_RECORDED DATA:_
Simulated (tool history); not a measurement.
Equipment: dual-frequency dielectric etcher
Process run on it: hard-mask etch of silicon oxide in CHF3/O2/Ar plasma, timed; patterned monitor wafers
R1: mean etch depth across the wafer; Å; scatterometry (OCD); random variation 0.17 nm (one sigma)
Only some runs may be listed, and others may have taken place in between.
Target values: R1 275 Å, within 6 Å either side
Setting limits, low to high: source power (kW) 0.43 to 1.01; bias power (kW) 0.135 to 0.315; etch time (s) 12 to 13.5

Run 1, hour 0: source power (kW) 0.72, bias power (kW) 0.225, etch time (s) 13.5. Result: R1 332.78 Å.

_WORK INSTRUCTION:_
Please copy out each record, character for character.

_RESPONSE AREA:_
Simulated (tool history); not a measurement.
Equipment: dual-frequency dielectric etcher
Process run on it: hard-mask etch of silicon oxide in CHF3/O2/Ar plasma, timed; patterned monitor wafers
R1: mean etch depth across the wafer; Å; scatterometry (OCD); random variation 0.17 nm (one sigma)
Only some runs may be listed, and others may have taken place in between.
Target values: R1 275 Å, within 6 Å either side
Setting limits, low to high: source power (kW) 0.43 to 1.01; bias power (kW) 0.135 to 0.315; etch time (s) 12 to 13.5

Run 1, hour 0: source power (kW) 0.72, bias power (kW) 0.225, etch time (s) 13.5. Result: R1 332.78 Å.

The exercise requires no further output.